Exercise »
Write out each line below exactly as it appears.

Data records »
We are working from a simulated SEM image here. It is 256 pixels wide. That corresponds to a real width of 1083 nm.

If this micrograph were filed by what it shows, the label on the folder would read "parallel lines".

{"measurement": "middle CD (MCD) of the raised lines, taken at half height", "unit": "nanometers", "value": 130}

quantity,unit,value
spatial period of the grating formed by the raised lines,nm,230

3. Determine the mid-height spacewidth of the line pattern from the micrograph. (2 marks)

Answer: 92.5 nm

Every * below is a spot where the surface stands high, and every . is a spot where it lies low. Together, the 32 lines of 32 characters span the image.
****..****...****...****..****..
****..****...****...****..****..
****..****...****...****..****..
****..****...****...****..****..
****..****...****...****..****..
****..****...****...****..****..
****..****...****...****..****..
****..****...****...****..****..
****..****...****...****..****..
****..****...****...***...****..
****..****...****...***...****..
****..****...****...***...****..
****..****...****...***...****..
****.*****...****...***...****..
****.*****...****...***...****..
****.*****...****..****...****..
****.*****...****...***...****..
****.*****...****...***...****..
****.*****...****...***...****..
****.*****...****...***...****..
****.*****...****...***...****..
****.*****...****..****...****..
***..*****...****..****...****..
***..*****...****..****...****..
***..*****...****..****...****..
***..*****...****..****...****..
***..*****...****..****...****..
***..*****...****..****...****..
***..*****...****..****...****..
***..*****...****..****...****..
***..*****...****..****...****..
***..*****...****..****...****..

Written answer »
We are working from a simulated SEM image here. It is 256 pixels wide. That corresponds to a real width of 1083 nm.

If this micrograph were filed by what it shows, the label on the folder would read "parallel lines".

{"measurement": "middle CD (MCD) of the raised lines, taken at half height", "unit": "nanometers", "value": 130}

quantity,unit,value
spatial period of the grating formed by the raised lines,nm,230

3. Determine the mid-height spacewidth of the line pattern from the micrograph. (2 marks)

Answer: 92.5 nm

Every * below is a spot where the surface stands high, and every . is a spot where it lies low. Together, the 32 lines of 32 characters span the image.
****..****...****...****..****..
****..****...****...****..****..
****..****...****...****..****..
****..****...****...****..****..
****..****...****...****..****..
****..****...****...****..****..
****..****...****...****..****..
****..****...****...****..****..
****..****...****...****..****..
****..****...****...***...****..
****..****...****...***...****..
****..****...****...***...****..
****..****...****...***...****..
****.*****...****...***...****..
****.*****...****...***...****..
****.*****...****..****...****..
****.*****...****...***...****..
****.*****...****...***...****..
****.*****...****...***...****..
****.*****...****...***...****..
****.*****...****...***...****..
****.*****...****..****...****..
***..*****...****..****...****..
***..*****...****..****...****..
***..*****...****..****...****..
***..*****...****..****...****..
***..*****...****..****...****..
***..*****...****..****...****..
***..*****...****..****...****..
***..*****...****..****...****..
***..*****...****..****...****..
***..*****...****..****...****..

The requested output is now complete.